Action item: Treat the line containing "Quantity | Unit | Reading" as the last one, and return every line exactly from the first line of the material below up to it.

Entries provided:
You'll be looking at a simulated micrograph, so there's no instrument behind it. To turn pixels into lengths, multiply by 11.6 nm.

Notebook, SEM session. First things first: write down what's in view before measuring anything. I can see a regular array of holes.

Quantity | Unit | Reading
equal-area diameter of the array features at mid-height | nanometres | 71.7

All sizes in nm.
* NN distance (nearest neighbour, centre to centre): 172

Solution:
You'll be looking at a simulated micrograph, so there's no instrument behind it. To turn pixels into lengths, multiply by 11.6 nm.

Notebook, SEM session. First things first: write down what's in view before measuring anything. I can see a regular array of holes.

Quantity | Unit | Reading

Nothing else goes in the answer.